## Activity
What you return should match the data below exactly, with every entry reproduced.

☆ ☆ ☆ ☆ ☆
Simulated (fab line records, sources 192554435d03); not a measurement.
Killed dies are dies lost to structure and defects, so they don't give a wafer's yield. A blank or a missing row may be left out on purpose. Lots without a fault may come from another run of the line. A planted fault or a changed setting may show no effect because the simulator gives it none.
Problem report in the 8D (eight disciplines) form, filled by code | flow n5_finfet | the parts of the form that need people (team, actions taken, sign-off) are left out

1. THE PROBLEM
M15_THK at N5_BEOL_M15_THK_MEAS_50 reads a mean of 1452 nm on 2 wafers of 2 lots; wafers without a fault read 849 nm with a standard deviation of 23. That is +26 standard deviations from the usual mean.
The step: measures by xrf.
☆ ☆ ☆ ☆ ☆

## Exercise output
Simulated (fab line records, sources 192554435d03); not a measurement.
Killed dies are dies lost to structure and defects, so they don't give a wafer's yield. A blank or a missing row may be left out on purpose. Lots without a fault may come from another run of the line. A planted fault or a changed setting may show no effect because the simulator gives it none.
Problem report in the 8D (eight disciplines) form, filled by code | flow n5_finfet | the parts of the form that need people (team, actions taken, sign-off) are left out

1. THE PROBLEM
M15_THK at N5_BEOL_M15_THK_MEAS_50 reads a mean of 1452 nm on 2 wafers of 2 lots; wafers without a fault read 849 nm with a standard deviation of 23. That is +26 standard deviations from the usual mean.
The step: measures by xrf.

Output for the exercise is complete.